§ WORK REQUEST
In the listing below, the lines from the first through the one with "5,31.1,145,1.2,1.26,42,1564.7" are to be copied word for word.

**** PROVIDED MATERIAL ****

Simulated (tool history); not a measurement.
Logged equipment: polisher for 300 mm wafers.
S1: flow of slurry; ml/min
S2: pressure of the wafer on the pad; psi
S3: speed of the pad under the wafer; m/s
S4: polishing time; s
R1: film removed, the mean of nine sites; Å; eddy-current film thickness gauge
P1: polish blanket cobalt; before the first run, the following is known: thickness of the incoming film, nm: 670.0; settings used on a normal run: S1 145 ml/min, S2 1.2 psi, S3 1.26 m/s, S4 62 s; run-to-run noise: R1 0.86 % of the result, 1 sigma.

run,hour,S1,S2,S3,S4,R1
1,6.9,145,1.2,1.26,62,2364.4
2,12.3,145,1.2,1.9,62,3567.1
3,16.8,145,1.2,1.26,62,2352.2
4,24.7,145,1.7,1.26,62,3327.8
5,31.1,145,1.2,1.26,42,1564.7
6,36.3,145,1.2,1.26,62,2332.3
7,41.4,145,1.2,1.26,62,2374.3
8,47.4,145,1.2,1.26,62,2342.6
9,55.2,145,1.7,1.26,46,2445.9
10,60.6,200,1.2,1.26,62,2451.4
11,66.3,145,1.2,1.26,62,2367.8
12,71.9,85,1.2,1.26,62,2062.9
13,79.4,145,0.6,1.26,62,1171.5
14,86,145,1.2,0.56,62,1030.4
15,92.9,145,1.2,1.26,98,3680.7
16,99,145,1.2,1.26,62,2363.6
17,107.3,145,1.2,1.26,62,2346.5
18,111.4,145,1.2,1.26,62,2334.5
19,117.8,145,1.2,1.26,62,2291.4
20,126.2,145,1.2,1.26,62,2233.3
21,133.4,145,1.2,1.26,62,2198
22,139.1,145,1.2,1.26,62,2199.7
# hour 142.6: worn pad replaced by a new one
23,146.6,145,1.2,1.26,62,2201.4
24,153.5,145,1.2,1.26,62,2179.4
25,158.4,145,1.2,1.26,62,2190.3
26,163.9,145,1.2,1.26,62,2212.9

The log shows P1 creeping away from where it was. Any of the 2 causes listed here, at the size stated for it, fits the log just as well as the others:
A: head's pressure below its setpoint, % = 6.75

****

§ ANSWER AREA
Simulated (tool history); not a measurement.
Logged equipment: polisher for 300 mm wafers.
S1: flow of slurry; ml/min
S2: pressure of the wafer on the pad; psi
S3: speed of the pad under the wafer; m/s
S4: polishing time; s
R1: film removed, the mean of nine sites; Å; eddy-current film thickness gauge
P1: polish blanket cobalt; before the first run, the following is known: thickness of the incoming film, nm: 670.0; settings used on a normal run: S1 145 ml/min, S2 1.2 psi, S3 1.26 m/s, S4 62 s; run-to-run noise: R1 0.86 % of the result, 1 sigma.

run,hour,S1,S2,S3,S4,R1
1,6.9,145,1.2,1.26,62,2364.4
2,12.3,145,1.2,1.9,62,3567.1
3,16.8,145,1.2,1.26,62,2352.2
4,24.7,145,1.7,1.26,62,3327.8
5,31.1,145,1.2,1.26,42,1564.7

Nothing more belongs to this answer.